Only one portion of the data is to be written out: from the line bearing "(*) after a" through the line bearing "1 | OXIDATION". Write it exactly as it appears.

============================================================

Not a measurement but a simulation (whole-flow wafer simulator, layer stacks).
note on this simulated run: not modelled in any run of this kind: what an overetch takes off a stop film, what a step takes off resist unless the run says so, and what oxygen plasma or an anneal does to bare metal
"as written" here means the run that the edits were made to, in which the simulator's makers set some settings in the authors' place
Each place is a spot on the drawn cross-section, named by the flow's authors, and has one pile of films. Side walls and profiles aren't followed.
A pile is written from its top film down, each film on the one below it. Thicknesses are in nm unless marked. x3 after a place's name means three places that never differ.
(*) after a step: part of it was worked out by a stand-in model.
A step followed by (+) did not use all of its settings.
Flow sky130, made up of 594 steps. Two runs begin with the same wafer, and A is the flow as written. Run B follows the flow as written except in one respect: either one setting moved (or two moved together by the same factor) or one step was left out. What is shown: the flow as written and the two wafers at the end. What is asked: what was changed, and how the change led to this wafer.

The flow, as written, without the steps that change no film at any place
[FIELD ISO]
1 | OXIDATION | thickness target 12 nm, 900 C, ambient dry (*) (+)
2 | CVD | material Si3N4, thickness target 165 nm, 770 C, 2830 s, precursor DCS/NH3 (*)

============================================================

◆ Written solution:
(*) after a step: part of it was worked out by a stand-in model.
A step followed by (+) did not use all of its settings.
Flow sky130, made up of 594 steps. Two runs begin with the same wafer, and A is the flow as written. Run B follows the flow as written except in one respect: either one setting moved (or two moved together by the same factor) or one step was left out. What is shown: the flow as written and the two wafers at the end. What is asked: what was changed, and how the change led to this wafer.

The flow, as written, without the steps that change no film at any place
[FIELD ISO]
1 | OXIDATION | thickness target 12 nm, 900 C, ambient dry (*) (+)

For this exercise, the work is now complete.